_Requirement_. Give again, word for word, each line from the top of the listing through the line that holds "lots that met".

_Records provided_.

§ §

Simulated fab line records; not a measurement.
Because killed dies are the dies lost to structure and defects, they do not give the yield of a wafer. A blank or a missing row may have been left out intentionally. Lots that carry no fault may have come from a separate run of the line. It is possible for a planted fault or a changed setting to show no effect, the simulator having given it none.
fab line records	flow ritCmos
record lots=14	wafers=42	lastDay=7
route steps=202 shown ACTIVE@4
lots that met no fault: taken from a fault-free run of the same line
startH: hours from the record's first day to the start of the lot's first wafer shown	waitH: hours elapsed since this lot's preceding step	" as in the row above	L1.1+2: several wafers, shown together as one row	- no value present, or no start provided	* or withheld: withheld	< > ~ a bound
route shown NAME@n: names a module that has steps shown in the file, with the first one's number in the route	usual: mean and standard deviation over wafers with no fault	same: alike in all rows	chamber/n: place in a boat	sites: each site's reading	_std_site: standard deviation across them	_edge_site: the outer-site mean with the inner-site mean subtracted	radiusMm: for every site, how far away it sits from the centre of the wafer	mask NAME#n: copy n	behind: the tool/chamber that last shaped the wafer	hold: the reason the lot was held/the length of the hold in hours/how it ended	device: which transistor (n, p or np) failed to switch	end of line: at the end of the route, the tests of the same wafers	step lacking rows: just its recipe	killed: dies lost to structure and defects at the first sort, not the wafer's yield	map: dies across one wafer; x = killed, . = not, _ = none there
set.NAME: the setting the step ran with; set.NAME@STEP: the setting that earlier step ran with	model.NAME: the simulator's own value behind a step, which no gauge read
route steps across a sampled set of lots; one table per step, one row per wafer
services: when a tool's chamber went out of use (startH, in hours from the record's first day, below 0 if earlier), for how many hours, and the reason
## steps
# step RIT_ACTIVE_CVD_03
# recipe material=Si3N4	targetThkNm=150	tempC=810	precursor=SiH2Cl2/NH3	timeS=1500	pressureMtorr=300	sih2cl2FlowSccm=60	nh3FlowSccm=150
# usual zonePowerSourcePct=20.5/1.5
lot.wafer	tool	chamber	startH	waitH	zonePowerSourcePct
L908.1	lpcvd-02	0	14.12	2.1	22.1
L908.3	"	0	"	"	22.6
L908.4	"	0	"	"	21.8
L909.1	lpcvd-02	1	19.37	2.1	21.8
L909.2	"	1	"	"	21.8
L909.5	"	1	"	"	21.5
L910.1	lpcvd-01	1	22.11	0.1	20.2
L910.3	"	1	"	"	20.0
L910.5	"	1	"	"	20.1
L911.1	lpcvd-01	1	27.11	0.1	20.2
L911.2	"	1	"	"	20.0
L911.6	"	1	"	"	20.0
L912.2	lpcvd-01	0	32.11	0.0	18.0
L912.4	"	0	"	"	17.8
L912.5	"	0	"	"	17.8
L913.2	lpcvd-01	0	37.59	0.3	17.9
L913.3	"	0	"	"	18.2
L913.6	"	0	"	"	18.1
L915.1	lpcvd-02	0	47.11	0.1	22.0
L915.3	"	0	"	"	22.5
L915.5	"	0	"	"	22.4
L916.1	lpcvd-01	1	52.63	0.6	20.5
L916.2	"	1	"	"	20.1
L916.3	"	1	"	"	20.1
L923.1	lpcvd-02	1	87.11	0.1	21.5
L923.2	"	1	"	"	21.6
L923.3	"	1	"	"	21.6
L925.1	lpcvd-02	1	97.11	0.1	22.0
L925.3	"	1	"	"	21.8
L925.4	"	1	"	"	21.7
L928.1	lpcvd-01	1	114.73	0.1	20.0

§ §

_Response area_.
Simulated fab line records; not a measurement.
Because killed dies are the dies lost to structure and defects, they do not give the yield of a wafer. A blank or a missing row may have been left out intentionally. Lots that carry no fault may have come from a separate run of the line. It is possible for a planted fault or a changed setting to show no effect, the simulator having given it none.
fab line records	flow ritCmos
record lots=14	wafers=42	lastDay=7
route steps=202 shown ACTIVE@4
lots that met no fault: taken from a fault-free run of the same line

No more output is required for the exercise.